* [INPUT DATA]
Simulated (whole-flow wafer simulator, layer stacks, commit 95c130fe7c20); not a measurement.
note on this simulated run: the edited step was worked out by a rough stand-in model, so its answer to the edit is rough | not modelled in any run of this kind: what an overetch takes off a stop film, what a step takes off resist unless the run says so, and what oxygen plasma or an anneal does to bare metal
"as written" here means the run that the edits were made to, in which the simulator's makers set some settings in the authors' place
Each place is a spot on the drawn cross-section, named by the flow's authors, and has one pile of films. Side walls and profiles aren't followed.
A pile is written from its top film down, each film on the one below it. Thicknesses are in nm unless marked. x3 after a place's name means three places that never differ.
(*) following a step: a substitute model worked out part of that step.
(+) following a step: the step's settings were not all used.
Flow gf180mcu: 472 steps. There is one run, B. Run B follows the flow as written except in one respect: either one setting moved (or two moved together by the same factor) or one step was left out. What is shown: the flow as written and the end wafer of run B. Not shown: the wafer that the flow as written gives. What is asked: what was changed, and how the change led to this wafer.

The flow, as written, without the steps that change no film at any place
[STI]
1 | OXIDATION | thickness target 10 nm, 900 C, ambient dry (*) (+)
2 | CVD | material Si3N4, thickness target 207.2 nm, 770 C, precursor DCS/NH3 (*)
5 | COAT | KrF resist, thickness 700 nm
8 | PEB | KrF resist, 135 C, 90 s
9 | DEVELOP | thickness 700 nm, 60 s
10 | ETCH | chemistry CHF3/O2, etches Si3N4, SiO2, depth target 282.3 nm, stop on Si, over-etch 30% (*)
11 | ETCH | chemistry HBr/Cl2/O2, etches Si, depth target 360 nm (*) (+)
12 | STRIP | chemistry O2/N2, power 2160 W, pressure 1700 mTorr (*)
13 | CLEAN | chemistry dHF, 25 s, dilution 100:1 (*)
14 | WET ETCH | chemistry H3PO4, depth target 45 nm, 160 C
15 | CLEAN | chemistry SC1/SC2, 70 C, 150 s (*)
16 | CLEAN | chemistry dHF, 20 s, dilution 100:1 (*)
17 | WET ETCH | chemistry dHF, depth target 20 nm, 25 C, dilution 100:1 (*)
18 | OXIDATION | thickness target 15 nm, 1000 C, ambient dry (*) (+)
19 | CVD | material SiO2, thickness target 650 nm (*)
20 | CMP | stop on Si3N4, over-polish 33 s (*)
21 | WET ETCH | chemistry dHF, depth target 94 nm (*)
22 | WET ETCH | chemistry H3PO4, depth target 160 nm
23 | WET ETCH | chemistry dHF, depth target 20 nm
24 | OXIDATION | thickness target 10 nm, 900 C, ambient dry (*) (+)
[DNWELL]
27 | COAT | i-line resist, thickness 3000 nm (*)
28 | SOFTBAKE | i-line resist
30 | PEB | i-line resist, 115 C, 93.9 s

* [WORK ITEM] Exactly as written, repeat each line from the beginning of the data above to the line containing "note on this", inclusive.

* [TASK OUTPUT]
Simulated (whole-flow wafer simulator, layer stacks, commit 95c130fe7c20); not a measurement.
note on this simulated run: the edited step was worked out by a rough stand-in model, so its answer to the edit is rough | not modelled in any run of this kind: what an overetch takes off a stop film, what a step takes off resist unless the run says so, and what oxygen plasma or an anneal does to bare metal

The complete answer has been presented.